[Opening Records supplied section]

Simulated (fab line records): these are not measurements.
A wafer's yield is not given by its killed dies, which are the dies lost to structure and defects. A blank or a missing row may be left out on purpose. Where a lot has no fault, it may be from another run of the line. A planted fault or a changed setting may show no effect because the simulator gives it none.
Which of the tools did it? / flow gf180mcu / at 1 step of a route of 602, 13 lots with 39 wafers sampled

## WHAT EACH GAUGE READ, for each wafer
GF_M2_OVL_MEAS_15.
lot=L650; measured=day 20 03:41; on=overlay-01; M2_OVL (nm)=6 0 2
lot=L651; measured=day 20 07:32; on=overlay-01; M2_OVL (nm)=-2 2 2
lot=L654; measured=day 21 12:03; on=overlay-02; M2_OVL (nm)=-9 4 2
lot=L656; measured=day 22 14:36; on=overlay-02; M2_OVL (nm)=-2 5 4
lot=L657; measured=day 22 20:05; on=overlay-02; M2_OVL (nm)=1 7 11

[Closing Records supplied section]

# Task item
Your answer must be the data above, copied exactly from its first line through the line containing "lot=L656; measured=day 22", and nothing more.

# Written reply
Simulated (fab line records): these are not measurements.
A wafer's yield is not given by its killed dies, which are the dies lost to structure and defects. A blank or a missing row may be left out on purpose. Where a lot has no fault, it may be from another run of the line. A planted fault or a changed setting may show no effect because the simulator gives it none.
Which of the tools did it? / flow gf180mcu / at 1 step of a route of 602, 13 lots with 39 wafers sampled

## WHAT EACH GAUGE READ, for each wafer
GF_M2_OVL_MEAS_15.
lot=L650; measured=day 20 03:41; on=overlay-01; M2_OVL (nm)=6 0 2
lot=L651; measured=day 20 07:32; on=overlay-01; M2_OVL (nm)=-2 2 2
lot=L654; measured=day 21 12:03; on=overlay-02; M2_OVL (nm)=-9 4 2
lot=L656; measured=day 22 14:36; on=overlay-02; M2_OVL (nm)=-2 5 4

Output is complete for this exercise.